━━━━━━━━━━━━━━━━━━━━

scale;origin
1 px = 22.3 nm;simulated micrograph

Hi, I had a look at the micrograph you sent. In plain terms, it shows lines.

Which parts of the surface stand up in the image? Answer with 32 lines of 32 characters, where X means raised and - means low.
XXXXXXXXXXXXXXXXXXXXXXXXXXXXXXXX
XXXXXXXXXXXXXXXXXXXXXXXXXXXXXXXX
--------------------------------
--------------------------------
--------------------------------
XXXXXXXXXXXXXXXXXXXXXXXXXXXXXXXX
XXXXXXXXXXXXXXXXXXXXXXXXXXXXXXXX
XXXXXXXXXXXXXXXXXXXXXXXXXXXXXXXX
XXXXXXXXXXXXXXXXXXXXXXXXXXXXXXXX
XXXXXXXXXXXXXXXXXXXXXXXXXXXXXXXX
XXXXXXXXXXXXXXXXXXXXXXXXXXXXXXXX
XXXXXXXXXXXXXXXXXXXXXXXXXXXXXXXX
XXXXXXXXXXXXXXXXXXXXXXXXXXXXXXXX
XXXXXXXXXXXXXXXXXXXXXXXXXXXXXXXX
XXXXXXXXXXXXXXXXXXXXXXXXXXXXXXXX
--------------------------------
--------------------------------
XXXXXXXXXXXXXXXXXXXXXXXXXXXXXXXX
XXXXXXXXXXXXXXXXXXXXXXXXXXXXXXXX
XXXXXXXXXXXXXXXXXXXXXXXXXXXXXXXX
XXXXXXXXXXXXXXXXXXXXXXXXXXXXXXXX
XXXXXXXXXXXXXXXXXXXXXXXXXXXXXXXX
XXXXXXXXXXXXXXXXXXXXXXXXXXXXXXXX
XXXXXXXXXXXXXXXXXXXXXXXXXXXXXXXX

━━━━━━━━━━━━━━━━━━━━

_ACTIVITY_. Once you reach the line containing "Which parts of", include it and stop; until then, reproduce each line of the listing from its start exactly.

_EXERCISE ANSWER_.
scale;origin
1 px = 22.3 nm;simulated micrograph

Hi, I had a look at the micrograph you sent. In plain terms, it shows lines.

Which parts of the surface stand up in the image? Answer with 32 lines of 32 characters, where X means raised and - means low.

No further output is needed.